ACTIVITY: What follows is a listing to be transcribed exactly.

DATASET ENTRIES:
------------------------------------------------------------

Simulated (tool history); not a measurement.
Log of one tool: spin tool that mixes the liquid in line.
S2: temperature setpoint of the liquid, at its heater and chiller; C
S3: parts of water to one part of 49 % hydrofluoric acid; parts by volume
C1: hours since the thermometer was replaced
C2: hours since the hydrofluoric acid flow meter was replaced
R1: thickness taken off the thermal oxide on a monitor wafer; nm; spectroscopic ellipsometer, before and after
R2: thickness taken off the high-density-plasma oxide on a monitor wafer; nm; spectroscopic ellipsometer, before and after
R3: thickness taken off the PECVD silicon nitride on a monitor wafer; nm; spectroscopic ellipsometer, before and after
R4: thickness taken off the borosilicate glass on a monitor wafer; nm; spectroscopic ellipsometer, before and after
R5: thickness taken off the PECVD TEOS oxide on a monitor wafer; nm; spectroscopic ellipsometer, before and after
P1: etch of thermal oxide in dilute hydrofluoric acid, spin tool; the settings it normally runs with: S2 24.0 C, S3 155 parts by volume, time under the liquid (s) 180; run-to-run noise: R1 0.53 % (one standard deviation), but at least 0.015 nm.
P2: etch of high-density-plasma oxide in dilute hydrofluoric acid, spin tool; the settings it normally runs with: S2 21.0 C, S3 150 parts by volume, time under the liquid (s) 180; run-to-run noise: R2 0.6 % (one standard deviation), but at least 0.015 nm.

------------------------------------------------------------

TASK RESPONSE:
Simulated (tool history); not a measurement.
Log of one tool: spin tool that mixes the liquid in line.
S2: temperature setpoint of the liquid, at its heater and chiller; C
S3: parts of water to one part of 49 % hydrofluoric acid; parts by volume
C1: hours since the thermometer was replaced
C2: hours since the hydrofluoric acid flow meter was replaced
R1: thickness taken off the thermal oxide on a monitor wafer; nm; spectroscopic ellipsometer, before and after
R2: thickness taken off the high-density-plasma oxide on a monitor wafer; nm; spectroscopic ellipsometer, before and after
R3: thickness taken off the PECVD silicon nitride on a monitor wafer; nm; spectroscopic ellipsometer, before and after
R4: thickness taken off the borosilicate glass on a monitor wafer; nm; spectroscopic ellipsometer, before and after
R5: thickness taken off the PECVD TEOS oxide on a monitor wafer; nm; spectroscopic ellipsometer, before and after
P1: etch of thermal oxide in dilute hydrofluoric acid, spin tool; the settings it normally runs with: S2 24.0 C, S3 155 parts by volume, time under the liquid (s) 180; run-to-run noise: R1 0.53 % (one standard deviation), but at least 0.015 nm.
P2: etch of high-density-plasma oxide in dilute hydrofluoric acid, spin tool; the settings it normally runs with: S2 21.0 C, S3 150 parts by volume, time under the liquid (s) 180; run-to-run noise: R2 0.6 % (one standard deviation), but at least 0.015 nm.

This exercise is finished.